• **Excerpted data**
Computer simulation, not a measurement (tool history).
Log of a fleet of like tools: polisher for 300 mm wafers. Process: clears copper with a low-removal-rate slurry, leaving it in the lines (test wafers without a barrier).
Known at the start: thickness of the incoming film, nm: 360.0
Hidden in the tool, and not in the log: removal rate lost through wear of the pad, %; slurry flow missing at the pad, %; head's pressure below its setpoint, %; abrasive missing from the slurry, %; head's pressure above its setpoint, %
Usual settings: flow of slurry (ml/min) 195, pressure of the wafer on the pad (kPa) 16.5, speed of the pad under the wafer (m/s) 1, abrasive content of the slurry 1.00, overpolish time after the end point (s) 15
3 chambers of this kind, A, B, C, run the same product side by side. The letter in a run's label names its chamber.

• **Assignment**
Every entry should be retyped exactly as it appears.

• **Exercise result**
Computer simulation, not a measurement (tool history).
Log of a fleet of like tools: polisher for 300 mm wafers. Process: clears copper with a low-removal-rate slurry, leaving it in the lines (test wafers without a barrier).
Known at the start: thickness of the incoming film, nm: 360.0
Hidden in the tool, and not in the log: removal rate lost through wear of the pad, %; slurry flow missing at the pad, %; head's pressure below its setpoint, %; abrasive missing from the slurry, %; head's pressure above its setpoint, %
Usual settings: flow of slurry (ml/min) 195, pressure of the wafer on the pad (kPa) 16.5, speed of the pad under the wafer (m/s) 1, abrasive content of the slurry 1.00, overpolish time after the end point (s) 15
3 chambers of this kind, A, B, C, run the same product side by side. The letter in a run's label names its chamber.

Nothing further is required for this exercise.